ASSIGNMENT →
Below is some data. Retype exactly the lines starting at the one with "3: DIRECTIONAL_DEP [material" and ending at the one with "4: DIRECTIONAL_DEP [material aC] [thk nm 15]".

[INFORMATION PROVIDED]
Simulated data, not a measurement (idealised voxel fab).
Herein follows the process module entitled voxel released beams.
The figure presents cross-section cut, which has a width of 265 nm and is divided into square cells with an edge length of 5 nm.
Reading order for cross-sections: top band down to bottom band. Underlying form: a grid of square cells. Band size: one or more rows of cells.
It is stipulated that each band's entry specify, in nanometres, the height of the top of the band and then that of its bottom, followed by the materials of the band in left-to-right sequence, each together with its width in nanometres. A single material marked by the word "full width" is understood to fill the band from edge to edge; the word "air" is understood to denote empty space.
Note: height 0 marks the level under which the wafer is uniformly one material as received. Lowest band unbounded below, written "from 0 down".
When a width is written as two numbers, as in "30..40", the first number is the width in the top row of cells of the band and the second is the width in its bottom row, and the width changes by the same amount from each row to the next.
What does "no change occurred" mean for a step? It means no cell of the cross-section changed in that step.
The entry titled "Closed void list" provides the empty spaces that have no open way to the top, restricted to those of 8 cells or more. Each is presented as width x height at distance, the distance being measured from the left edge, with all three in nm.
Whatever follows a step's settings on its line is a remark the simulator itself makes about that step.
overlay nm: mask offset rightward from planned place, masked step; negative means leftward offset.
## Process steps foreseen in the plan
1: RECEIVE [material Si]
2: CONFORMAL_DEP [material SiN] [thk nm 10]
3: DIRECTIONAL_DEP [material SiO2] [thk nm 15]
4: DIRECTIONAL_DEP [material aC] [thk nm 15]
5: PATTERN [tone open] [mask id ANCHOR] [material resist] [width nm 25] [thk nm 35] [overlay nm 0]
[/INFORMATION PROVIDED]

TASK SOLUTION →
3: DIRECTIONAL_DEP [material SiO2] [thk nm 15]
4: DIRECTIONAL_DEP [material aC] [thk nm 15]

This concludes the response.